* _Work request_
Your output should be the lines of the entries below, exactly, from the first one through the line that holds "note on this".

* _Extracted records_
============================================================

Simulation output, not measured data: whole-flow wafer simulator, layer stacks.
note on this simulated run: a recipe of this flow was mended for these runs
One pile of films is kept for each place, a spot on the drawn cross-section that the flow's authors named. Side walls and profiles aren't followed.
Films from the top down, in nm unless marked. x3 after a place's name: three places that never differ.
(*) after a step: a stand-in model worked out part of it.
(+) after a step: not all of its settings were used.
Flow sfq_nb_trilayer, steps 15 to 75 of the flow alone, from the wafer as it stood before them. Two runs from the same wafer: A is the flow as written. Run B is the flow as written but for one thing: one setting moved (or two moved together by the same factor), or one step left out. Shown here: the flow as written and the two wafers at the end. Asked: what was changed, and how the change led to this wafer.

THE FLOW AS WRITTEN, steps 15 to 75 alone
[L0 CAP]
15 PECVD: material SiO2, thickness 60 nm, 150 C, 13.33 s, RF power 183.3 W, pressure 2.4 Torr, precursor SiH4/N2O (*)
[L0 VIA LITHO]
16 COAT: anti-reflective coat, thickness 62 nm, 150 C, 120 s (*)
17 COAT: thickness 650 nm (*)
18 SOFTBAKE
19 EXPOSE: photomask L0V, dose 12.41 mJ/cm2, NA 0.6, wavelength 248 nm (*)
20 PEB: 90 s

============================================================

* _Response box_
Simulation output, not measured data: whole-flow wafer simulator, layer stacks.
note on this simulated run: a recipe of this flow was mended for these runs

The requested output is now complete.